* **RAW DATA**
──────────

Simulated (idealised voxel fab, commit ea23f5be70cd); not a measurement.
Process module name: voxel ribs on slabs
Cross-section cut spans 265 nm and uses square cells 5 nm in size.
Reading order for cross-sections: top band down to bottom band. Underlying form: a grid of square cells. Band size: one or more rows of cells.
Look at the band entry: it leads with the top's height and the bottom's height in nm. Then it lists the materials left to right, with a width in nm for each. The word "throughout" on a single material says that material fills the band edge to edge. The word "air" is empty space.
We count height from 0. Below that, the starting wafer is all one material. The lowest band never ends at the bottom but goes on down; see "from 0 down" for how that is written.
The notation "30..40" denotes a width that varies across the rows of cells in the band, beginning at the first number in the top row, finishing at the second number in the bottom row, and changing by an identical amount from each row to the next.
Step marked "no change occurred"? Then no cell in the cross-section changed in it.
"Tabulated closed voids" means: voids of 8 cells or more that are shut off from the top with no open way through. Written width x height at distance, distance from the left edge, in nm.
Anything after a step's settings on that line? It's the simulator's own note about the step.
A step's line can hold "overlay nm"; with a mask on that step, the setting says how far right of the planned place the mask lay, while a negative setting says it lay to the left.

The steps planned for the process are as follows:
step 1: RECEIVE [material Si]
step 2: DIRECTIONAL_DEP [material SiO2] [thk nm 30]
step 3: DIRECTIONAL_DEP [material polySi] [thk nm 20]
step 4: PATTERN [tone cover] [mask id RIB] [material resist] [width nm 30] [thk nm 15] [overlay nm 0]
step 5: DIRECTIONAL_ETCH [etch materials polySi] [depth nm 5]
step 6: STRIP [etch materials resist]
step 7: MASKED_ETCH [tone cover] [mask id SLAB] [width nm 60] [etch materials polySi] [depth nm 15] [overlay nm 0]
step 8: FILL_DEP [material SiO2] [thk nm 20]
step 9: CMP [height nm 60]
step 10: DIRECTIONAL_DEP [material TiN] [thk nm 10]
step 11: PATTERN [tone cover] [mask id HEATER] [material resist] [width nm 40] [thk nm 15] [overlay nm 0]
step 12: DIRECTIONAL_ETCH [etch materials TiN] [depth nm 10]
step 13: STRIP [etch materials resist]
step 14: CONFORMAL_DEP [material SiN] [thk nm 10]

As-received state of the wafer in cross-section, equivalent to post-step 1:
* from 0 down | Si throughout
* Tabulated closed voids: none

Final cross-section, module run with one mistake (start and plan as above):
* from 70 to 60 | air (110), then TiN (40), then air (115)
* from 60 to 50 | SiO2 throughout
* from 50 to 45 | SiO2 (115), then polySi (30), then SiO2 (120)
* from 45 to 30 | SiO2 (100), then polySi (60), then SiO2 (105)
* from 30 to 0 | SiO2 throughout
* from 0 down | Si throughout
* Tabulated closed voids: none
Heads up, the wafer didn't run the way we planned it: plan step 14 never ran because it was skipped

──────────

* **ACTION ITEM**
Set the entries down again exactly, beginning with their first line and ending with the line that contains "step 2: DIRECTIONAL_DEP"; omit all other lines.

* **TASK SOLUTION**
Simulated (idealised voxel fab, commit ea23f5be70cd); not a measurement.
Process module name: voxel ribs on slabs
Cross-section cut spans 265 nm and uses square cells 5 nm in size.
Reading order for cross-sections: top band down to bottom band. Underlying form: a grid of square cells. Band size: one or more rows of cells.
Look at the band entry: it leads with the top's height and the bottom's height in nm. Then it lists the materials left to right, with a width in nm for each. The word "throughout" on a single material says that material fills the band edge to edge. The word "air" is empty space.
We count height from 0. Below that, the starting wafer is all one material. The lowest band never ends at the bottom but goes on down; see "from 0 down" for how that is written.
The notation "30..40" denotes a width that varies across the rows of cells in the band, beginning at the first number in the top row, finishing at the second number in the bottom row, and changing by an identical amount from each row to the next.
Step marked "no change occurred"? Then no cell in the cross-section changed in it.
"Tabulated closed voids" means: voids of 8 cells or more that are shut off from the top with no open way through. Written width x height at distance, distance from the left edge, in nm.
Anything after a step's settings on that line? It's the simulator's own note about the step.
A step's line can hold "overlay nm"; with a mask on that step, the setting says how far right of the planned place the mask lay, while a negative setting says it lay to the left.

The steps planned for the process are as follows:
step 1: RECEIVE [material Si]
step 2: DIRECTIONAL_DEP [material SiO2] [thk nm 30]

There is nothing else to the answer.